Data section start

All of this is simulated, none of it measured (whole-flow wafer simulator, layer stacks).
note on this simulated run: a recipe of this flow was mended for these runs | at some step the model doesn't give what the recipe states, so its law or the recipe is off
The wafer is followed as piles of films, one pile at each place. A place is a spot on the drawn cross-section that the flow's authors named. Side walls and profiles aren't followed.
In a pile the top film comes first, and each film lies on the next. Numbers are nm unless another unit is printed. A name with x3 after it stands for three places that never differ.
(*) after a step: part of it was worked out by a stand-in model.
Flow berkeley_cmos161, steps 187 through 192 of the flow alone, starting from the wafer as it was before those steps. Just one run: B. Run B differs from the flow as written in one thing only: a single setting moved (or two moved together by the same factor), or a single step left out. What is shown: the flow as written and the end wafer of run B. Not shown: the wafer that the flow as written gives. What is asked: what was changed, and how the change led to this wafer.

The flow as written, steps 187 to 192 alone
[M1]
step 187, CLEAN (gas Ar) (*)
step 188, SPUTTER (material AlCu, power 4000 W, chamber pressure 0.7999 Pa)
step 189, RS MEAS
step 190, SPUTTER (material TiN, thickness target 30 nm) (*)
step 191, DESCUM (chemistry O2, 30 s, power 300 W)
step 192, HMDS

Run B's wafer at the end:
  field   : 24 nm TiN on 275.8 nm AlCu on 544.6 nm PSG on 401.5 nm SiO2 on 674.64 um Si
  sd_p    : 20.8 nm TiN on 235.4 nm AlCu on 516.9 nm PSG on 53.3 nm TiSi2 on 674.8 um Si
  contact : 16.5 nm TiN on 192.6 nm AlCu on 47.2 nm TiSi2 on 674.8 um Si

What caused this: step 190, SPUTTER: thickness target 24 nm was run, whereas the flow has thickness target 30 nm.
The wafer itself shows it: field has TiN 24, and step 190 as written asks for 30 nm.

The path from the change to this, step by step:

Data section end

▶ **Work instruction**
Copy the records above exactly, beginning at the line that contains "step 190, SPUTTER (material" and stopping after the line that contains "The wafer itself".

▶ **Answer section**
step 190, SPUTTER (material TiN, thickness target 30 nm) (*)
step 191, DESCUM (chemistry O2, 30 s, power 300 W)
step 192, HMDS

Run B's wafer at the end:
  field   : 24 nm TiN on 275.8 nm AlCu on 544.6 nm PSG on 401.5 nm SiO2 on 674.64 um Si
  sd_p    : 20.8 nm TiN on 235.4 nm AlCu on 516.9 nm PSG on 53.3 nm TiSi2 on 674.8 um Si
  contact : 16.5 nm TiN on 192.6 nm AlCu on 47.2 nm TiSi2 on 674.8 um Si

What caused this: step 190, SPUTTER: thickness target 24 nm was run, whereas the flow has thickness target 30 nm.
The wafer itself shows it: field has TiN 24, and step 190 as written asks for 30 nm.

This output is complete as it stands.